» **Extracted material**:
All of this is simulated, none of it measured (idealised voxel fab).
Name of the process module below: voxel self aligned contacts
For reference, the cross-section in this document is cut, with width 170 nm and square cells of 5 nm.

» **Work request**: Nothing in the records should be left out; write all of them out again exactly.

» **Answer box**:
All of this is simulated, none of it measured (idealised voxel fab).
Name of the process module below: voxel self aligned contacts
For reference, the cross-section in this document is cut, with width 170 nm and square cells of 5 nm.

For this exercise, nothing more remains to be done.